§ Information shown
[Start of Attachment]

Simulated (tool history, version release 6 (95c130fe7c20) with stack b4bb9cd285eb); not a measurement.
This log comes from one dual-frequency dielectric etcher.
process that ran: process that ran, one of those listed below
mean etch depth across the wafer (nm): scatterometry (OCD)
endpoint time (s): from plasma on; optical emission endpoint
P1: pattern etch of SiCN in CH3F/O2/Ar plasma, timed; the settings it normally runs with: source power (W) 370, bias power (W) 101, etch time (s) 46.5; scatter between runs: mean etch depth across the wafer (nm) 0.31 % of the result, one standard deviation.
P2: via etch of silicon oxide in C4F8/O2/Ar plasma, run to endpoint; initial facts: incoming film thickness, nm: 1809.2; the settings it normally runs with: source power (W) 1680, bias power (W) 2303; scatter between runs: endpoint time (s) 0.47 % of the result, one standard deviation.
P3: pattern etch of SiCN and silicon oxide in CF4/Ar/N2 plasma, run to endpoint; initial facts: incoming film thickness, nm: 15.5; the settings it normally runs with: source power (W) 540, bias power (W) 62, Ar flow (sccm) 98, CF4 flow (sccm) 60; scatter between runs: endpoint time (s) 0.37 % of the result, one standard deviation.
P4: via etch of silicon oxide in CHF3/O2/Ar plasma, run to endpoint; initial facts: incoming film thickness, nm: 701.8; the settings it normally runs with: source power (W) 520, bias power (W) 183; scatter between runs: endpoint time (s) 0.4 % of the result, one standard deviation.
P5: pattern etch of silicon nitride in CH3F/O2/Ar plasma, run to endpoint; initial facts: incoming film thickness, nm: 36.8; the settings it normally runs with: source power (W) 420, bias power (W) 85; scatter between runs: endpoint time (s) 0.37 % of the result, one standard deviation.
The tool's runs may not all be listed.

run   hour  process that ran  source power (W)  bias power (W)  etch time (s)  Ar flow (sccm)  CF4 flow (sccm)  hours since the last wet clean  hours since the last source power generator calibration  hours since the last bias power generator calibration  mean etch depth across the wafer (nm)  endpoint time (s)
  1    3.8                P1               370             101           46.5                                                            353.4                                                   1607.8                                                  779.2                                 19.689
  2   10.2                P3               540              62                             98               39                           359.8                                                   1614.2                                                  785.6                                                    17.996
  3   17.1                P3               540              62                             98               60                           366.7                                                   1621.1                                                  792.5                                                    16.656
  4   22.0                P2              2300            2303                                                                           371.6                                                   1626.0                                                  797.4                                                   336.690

[End of Attachment]

§ Required action
Quote the records above from their first line through the line containing "The tool's runs may not all be listed.", both ends included.

§ Exercise output
Simulated (tool history, version release 6 (95c130fe7c20) with stack b4bb9cd285eb); not a measurement.
This log comes from one dual-frequency dielectric etcher.
process that ran: process that ran, one of those listed below
mean etch depth across the wafer (nm): scatterometry (OCD)
endpoint time (s): from plasma on; optical emission endpoint
P1: pattern etch of SiCN in CH3F/O2/Ar plasma, timed; the settings it normally runs with: source power (W) 370, bias power (W) 101, etch time (s) 46.5; scatter between runs: mean etch depth across the wafer (nm) 0.31 % of the result, one standard deviation.
P2: via etch of silicon oxide in C4F8/O2/Ar plasma, run to endpoint; initial facts: incoming film thickness, nm: 1809.2; the settings it normally runs with: source power (W) 1680, bias power (W) 2303; scatter between runs: endpoint time (s) 0.47 % of the result, one standard deviation.
P3: pattern etch of SiCN and silicon oxide in CF4/Ar/N2 plasma, run to endpoint; initial facts: incoming film thickness, nm: 15.5; the settings it normally runs with: source power (W) 540, bias power (W) 62, Ar flow (sccm) 98, CF4 flow (sccm) 60; scatter between runs: endpoint time (s) 0.37 % of the result, one standard deviation.
P4: via etch of silicon oxide in CHF3/O2/Ar plasma, run to endpoint; initial facts: incoming film thickness, nm: 701.8; the settings it normally runs with: source power (W) 520, bias power (W) 183; scatter between runs: endpoint time (s) 0.4 % of the result, one standard deviation.
P5: pattern etch of silicon nitride in CH3F/O2/Ar plasma, run to endpoint; initial facts: incoming film thickness, nm: 36.8; the settings it normally runs with: source power (W) 420, bias power (W) 85; scatter between runs: endpoint time (s) 0.37 % of the result, one standard deviation.
The tool's runs may not all be listed.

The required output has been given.